EXCERPTED DATA:
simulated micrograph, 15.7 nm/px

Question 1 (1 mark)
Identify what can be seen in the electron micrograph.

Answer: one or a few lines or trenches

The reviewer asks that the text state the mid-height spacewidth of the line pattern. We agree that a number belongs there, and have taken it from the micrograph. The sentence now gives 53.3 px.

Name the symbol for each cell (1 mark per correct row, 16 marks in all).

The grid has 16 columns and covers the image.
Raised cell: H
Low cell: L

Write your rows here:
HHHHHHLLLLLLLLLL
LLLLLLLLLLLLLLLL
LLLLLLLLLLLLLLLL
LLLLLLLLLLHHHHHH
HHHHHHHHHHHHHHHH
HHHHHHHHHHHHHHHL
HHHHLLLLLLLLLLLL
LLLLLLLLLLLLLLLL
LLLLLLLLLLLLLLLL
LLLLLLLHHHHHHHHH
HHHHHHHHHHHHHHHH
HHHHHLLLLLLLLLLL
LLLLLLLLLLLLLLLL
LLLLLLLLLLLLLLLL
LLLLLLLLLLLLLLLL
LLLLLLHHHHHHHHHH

ASSIGNMENT: Give again, word for word, every line of the listing above from the one with "Identify what can" to the one with "Name the symbol", both inclusive, and nothing beyond them.

EXERCISE RESPONSE:
Identify what can be seen in the electron micrograph.

Answer: one or a few lines or trenches

The reviewer asks that the text state the mid-height spacewidth of the line pattern. We agree that a number belongs there, and have taken it from the micrograph. The sentence now gives 53.3 px.

Name the symbol for each cell (1 mark per correct row, 16 marks in all).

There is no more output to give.